= Task item =
The response should be the lines of the data, starting at the first and ending at the one that contains "DDDDDDDDDDDDDDUUUUUUDDDDDDDDDDUU", copied without change.

= Supplied data =
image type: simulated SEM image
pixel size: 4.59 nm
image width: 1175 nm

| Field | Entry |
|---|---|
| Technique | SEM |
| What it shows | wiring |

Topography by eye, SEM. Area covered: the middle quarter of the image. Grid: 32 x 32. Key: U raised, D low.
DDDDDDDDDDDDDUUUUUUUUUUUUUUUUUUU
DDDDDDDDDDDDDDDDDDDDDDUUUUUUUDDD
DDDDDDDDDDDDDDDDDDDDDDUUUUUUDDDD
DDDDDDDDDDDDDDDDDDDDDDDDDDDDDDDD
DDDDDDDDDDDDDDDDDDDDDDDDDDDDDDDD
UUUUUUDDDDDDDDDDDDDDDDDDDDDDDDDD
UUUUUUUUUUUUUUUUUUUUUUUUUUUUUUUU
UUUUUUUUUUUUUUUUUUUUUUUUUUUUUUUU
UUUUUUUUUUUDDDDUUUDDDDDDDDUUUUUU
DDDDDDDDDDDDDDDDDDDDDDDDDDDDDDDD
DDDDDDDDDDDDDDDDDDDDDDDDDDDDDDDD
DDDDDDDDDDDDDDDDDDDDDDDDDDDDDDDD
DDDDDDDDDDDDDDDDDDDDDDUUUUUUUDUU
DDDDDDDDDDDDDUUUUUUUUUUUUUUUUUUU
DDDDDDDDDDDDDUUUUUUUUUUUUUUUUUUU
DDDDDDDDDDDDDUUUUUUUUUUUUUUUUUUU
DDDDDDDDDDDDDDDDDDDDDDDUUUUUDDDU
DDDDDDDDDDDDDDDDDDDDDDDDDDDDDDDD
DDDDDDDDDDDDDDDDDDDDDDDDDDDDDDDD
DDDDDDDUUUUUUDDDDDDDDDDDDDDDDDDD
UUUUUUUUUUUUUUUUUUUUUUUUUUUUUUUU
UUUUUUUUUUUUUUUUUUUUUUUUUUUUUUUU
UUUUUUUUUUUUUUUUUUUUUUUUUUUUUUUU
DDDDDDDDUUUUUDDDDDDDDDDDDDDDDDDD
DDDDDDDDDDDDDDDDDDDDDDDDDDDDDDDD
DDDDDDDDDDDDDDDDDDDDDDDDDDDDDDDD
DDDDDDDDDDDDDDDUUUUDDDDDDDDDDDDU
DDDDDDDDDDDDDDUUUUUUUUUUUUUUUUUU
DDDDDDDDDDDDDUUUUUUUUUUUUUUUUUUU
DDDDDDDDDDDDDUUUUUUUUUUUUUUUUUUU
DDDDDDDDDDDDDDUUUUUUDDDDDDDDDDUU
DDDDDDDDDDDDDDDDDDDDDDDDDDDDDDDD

= Task solution =
image type: simulated SEM image
pixel size: 4.59 nm
image width: 1175 nm

| Field | Entry |
|---|---|
| Technique | SEM |
| What it shows | wiring |

Topography by eye, SEM. Area covered: the middle quarter of the image. Grid: 32 x 32. Key: U raised, D low.
DDDDDDDDDDDDDUUUUUUUUUUUUUUUUUUU
DDDDDDDDDDDDDDDDDDDDDDUUUUUUUDDD
DDDDDDDDDDDDDDDDDDDDDDUUUUUUDDDD
DDDDDDDDDDDDDDDDDDDDDDDDDDDDDDDD
DDDDDDDDDDDDDDDDDDDDDDDDDDDDDDDD
UUUUUUDDDDDDDDDDDDDDDDDDDDDDDDDD
UUUUUUUUUUUUUUUUUUUUUUUUUUUUUUUU
UUUUUUUUUUUUUUUUUUUUUUUUUUUUUUUU
UUUUUUUUUUUDDDDUUUDDDDDDDDUUUUUU
DDDDDDDDDDDDDDDDDDDDDDDDDDDDDDDD
DDDDDDDDDDDDDDDDDDDDDDDDDDDDDDDD
DDDDDDDDDDDDDDDDDDDDDDDDDDDDDDDD
DDDDDDDDDDDDDDDDDDDDDDUUUUUUUDUU
DDDDDDDDDDDDDUUUUUUUUUUUUUUUUUUU
DDDDDDDDDDDDDUUUUUUUUUUUUUUUUUUU
DDDDDDDDDDDDDUUUUUUUUUUUUUUUUUUU
DDDDDDDDDDDDDDDDDDDDDDDUUUUUDDDU
DDDDDDDDDDDDDDDDDDDDDDDDDDDDDDDD
DDDDDDDDDDDDDDDDDDDDDDDDDDDDDDDD
DDDDDDDUUUUUUDDDDDDDDDDDDDDDDDDD
UUUUUUUUUUUUUUUUUUUUUUUUUUUUUUUU
UUUUUUUUUUUUUUUUUUUUUUUUUUUUUUUU
UUUUUUUUUUUUUUUUUUUUUUUUUUUUUUUU
DDDDDDDDUUUUUDDDDDDDDDDDDDDDDDDD
DDDDDDDDDDDDDDDDDDDDDDDDDDDDDDDD
DDDDDDDDDDDDDDDDDDDDDDDDDDDDDDDD
DDDDDDDDDDDDDDDUUUUDDDDDDDDDDDDU
DDDDDDDDDDDDDDUUUUUUUUUUUUUUUUUU
DDDDDDDDDDDDDUUUUUUUUUUUUUUUUUUU
DDDDDDDDDDDDDUUUUUUUUUUUUUUUUUUU
DDDDDDDDDDDDDDUUUUUUDDDDDDDDDDUU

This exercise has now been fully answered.